GIVEN ENTRIES:
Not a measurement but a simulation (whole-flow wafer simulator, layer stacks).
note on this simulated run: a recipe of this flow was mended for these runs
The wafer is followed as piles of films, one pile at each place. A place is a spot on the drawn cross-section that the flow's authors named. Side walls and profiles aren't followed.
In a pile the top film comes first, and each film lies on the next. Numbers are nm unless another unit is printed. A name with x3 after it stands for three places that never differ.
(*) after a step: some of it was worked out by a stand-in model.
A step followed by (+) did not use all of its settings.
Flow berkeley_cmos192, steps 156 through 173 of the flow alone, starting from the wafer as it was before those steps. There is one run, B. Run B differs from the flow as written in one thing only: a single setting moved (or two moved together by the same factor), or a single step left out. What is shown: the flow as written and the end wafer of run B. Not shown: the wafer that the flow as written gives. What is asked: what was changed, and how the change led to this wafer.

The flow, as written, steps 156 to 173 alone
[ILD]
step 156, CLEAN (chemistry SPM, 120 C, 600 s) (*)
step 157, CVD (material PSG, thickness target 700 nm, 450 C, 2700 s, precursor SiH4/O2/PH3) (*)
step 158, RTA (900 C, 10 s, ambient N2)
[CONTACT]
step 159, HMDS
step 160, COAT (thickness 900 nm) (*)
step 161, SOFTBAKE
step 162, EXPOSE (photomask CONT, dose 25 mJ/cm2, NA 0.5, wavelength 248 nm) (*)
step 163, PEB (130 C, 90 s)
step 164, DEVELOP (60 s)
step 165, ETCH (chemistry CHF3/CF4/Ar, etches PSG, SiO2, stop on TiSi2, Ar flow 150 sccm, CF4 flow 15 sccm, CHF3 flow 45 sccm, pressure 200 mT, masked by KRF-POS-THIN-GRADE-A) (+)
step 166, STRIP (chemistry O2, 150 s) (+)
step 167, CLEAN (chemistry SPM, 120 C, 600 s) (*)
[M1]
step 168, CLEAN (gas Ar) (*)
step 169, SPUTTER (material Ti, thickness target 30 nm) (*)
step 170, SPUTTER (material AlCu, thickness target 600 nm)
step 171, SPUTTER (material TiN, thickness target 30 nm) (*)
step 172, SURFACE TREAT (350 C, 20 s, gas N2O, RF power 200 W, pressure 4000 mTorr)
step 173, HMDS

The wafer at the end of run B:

WORK ORDER:
Could you repeat exactly the lines in the listing above from the one with "note on this" down to the one with "step 170, SPUTTER"? Include both of those lines.

WRITTEN REPLY:
note on this simulated run: a recipe of this flow was mended for these runs
The wafer is followed as piles of films, one pile at each place. A place is a spot on the drawn cross-section that the flow's authors named. Side walls and profiles aren't followed.
In a pile the top film comes first, and each film lies on the next. Numbers are nm unless another unit is printed. A name with x3 after it stands for three places that never differ.
(*) after a step: some of it was worked out by a stand-in model.
A step followed by (+) did not use all of its settings.
Flow berkeley_cmos192, steps 156 through 173 of the flow alone, starting from the wafer as it was before those steps. There is one run, B. Run B differs from the flow as written in one thing only: a single setting moved (or two moved together by the same factor), or a single step left out. What is shown: the flow as written and the end wafer of run B. Not shown: the wafer that the flow as written gives. What is asked: what was changed, and how the change led to this wafer.

The flow, as written, steps 156 to 173 alone
[ILD]
step 156, CLEAN (chemistry SPM, 120 C, 600 s) (*)
step 157, CVD (material PSG, thickness target 700 nm, 450 C, 2700 s, precursor SiH4/O2/PH3) (*)
step 158, RTA (900 C, 10 s, ambient N2)
[CONTACT]
step 159, HMDS
step 160, COAT (thickness 900 nm) (*)
step 161, SOFTBAKE
step 162, EXPOSE (photomask CONT, dose 25 mJ/cm2, NA 0.5, wavelength 248 nm) (*)
step 163, PEB (130 C, 90 s)
step 164, DEVELOP (60 s)
step 165, ETCH (chemistry CHF3/CF4/Ar, etches PSG, SiO2, stop on TiSi2, Ar flow 150 sccm, CF4 flow 15 sccm, CHF3 flow 45 sccm, pressure 200 mT, masked by KRF-POS-THIN-GRADE-A) (+)
step 166, STRIP (chemistry O2, 150 s) (+)
step 167, CLEAN (chemistry SPM, 120 C, 600 s) (*)
[M1]
step 168, CLEAN (gas Ar) (*)
step 169, SPUTTER (material Ti, thickness target 30 nm) (*)
step 170, SPUTTER (material AlCu, thickness target 600 nm)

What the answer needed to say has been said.